Source data:
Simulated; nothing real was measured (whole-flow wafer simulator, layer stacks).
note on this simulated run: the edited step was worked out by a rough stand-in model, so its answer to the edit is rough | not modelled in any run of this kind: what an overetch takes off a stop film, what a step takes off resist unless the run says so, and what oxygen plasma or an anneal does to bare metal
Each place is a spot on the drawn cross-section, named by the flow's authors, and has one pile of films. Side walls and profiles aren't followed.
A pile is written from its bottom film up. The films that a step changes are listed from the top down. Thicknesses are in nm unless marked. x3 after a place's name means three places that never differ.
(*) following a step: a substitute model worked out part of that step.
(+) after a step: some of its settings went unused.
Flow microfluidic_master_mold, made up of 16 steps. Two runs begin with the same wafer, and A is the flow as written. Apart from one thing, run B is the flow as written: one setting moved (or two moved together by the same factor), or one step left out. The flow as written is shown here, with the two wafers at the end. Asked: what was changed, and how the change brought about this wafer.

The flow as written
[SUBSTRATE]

Task item:
Your task is to return all of the material exactly.

Answer section:
Simulated; nothing real was measured (whole-flow wafer simulator, layer stacks).
note on this simulated run: the edited step was worked out by a rough stand-in model, so its answer to the edit is rough | not modelled in any run of this kind: what an overetch takes off a stop film, what a step takes off resist unless the run says so, and what oxygen plasma or an anneal does to bare metal
Each place is a spot on the drawn cross-section, named by the flow's authors, and has one pile of films. Side walls and profiles aren't followed.
A pile is written from its bottom film up. The films that a step changes are listed from the top down. Thicknesses are in nm unless marked. x3 after a place's name means three places that never differ.
(*) following a step: a substitute model worked out part of that step.
(+) after a step: some of its settings went unused.
Flow microfluidic_master_mold, made up of 16 steps. Two runs begin with the same wafer, and A is the flow as written. Apart from one thing, run B is the flow as written: one setting moved (or two moved together by the same factor), or one step left out. The flow as written is shown here, with the two wafers at the end. Asked: what was changed, and how the change brought about this wafer.

The flow as written
[SUBSTRATE]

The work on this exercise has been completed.